BRIEF ▸
Repeat each record below exactly as given.

----- GIVEN RECORDS
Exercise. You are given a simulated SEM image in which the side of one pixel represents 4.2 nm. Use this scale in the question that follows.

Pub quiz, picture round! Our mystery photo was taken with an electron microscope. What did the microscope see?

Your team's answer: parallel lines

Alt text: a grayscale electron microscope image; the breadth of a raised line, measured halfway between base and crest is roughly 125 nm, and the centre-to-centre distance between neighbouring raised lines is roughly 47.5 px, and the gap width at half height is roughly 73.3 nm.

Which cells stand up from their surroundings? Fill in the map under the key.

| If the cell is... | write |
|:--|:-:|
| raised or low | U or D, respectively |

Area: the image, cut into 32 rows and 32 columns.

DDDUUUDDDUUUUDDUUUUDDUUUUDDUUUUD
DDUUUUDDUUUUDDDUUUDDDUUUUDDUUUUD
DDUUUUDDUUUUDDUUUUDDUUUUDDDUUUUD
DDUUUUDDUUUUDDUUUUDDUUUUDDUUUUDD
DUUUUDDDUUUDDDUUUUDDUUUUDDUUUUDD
----------

RESPONSE BOX ▸
Exercise. You are given a simulated SEM image in which the side of one pixel represents 4.2 nm. Use this scale in the question that follows.

Pub quiz, picture round! Our mystery photo was taken with an electron microscope. What did the microscope see?

Your team's answer: parallel lines

Alt text: a grayscale electron microscope image; the breadth of a raised line, measured halfway between base and crest is roughly 125 nm, and the centre-to-centre distance between neighbouring raised lines is roughly 47.5 px, and the gap width at half height is roughly 73.3 nm.

Which cells stand up from their surroundings? Fill in the map under the key.

| If the cell is... | write |
|:--|:-:|
| raised or low | U or D, respectively |

Area: the image, cut into 32 rows and 32 columns.

DDDUUUDDDUUUUDDUUUUDDUUUUDDUUUUD
DDUUUUDDUUUUDDDUUUDDDUUUUDDUUUUD
DDUUUUDDUUUUDDUUUUDDUUUUDDDUUUUD
DDUUUUDDUUUUDDUUUUDDUUUUDDUUUUDD
DUUUUDDDUUUDDDUUUUDDUUUUDDUUUUDD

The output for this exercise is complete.